__REQUIREMENT__. Set down a word-for-word copy of the data below, limited to the lines from the first through the line with "LPCVD_TEOS_oxide_etched_nm: thickness taken".

__RAW DATA__.
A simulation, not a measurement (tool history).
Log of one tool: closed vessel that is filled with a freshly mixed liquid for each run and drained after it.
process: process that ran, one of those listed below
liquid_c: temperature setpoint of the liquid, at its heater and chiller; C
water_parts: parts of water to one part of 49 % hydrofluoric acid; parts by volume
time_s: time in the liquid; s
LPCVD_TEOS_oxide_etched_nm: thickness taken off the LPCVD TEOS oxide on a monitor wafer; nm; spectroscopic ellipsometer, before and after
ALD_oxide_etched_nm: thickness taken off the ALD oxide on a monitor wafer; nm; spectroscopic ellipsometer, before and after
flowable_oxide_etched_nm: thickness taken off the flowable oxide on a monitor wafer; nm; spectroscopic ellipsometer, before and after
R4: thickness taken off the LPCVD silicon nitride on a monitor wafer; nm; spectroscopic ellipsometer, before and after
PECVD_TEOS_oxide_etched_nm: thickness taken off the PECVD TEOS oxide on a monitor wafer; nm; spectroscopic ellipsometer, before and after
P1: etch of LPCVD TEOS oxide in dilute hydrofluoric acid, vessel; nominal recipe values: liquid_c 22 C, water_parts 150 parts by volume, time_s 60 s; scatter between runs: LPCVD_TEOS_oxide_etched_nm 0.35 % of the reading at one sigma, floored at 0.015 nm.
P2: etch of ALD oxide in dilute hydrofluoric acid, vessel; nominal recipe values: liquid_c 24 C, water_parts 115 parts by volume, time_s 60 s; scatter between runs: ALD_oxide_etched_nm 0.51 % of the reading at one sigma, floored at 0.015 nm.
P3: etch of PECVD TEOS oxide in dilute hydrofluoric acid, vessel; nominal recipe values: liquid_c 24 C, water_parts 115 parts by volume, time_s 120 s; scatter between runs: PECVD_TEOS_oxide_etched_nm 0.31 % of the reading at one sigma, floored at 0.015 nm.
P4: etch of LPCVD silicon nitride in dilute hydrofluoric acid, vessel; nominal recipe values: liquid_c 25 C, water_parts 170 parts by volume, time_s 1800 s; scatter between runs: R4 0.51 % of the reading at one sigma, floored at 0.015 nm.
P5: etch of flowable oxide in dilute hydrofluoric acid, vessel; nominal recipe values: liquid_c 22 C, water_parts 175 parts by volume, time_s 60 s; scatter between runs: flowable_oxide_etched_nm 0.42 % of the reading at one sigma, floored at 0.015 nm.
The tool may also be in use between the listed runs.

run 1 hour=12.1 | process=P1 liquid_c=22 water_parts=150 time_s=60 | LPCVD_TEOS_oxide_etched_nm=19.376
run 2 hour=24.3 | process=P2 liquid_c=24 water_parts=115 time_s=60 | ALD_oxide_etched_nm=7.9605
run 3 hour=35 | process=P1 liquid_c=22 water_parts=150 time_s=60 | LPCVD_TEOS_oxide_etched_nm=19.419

__YOUR SOLUTION__.
A simulation, not a measurement (tool history).
Log of one tool: closed vessel that is filled with a freshly mixed liquid for each run and drained after it.
process: process that ran, one of those listed below
liquid_c: temperature setpoint of the liquid, at its heater and chiller; C
water_parts: parts of water to one part of 49 % hydrofluoric acid; parts by volume
time_s: time in the liquid; s
LPCVD_TEOS_oxide_etched_nm: thickness taken off the LPCVD TEOS oxide on a monitor wafer; nm; spectroscopic ellipsometer, before and after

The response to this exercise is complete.